● Work order: Please give the records below back in full, exactly as shown.

══ Entries provided
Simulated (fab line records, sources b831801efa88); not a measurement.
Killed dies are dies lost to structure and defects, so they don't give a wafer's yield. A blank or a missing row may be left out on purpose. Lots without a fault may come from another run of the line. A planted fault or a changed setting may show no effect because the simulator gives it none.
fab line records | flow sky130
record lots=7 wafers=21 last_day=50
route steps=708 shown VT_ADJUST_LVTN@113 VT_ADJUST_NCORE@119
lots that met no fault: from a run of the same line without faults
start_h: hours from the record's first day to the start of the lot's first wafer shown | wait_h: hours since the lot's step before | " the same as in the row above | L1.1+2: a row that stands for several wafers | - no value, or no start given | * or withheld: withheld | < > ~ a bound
════

● Answer area:
Simulated (fab line records, sources b831801efa88); not a measurement.
Killed dies are dies lost to structure and defects, so they don't give a wafer's yield. A blank or a missing row may be left out on purpose. Lots without a fault may come from another run of the line. A planted fault or a changed setting may show no effect because the simulator gives it none.
fab line records | flow sky130
record lots=7 wafers=21 last_day=50
route steps=708 shown VT_ADJUST_LVTN@113 VT_ADJUST_NCORE@119
lots that met no fault: from a run of the same line without faults
start_h: hours from the record's first day to the start of the lot's first wafer shown | wait_h: hours since the lot's step before | " the same as in the row above | L1.1+2: a row that stands for several wafers | - no value, or no start given | * or withheld: withheld | < > ~ a bound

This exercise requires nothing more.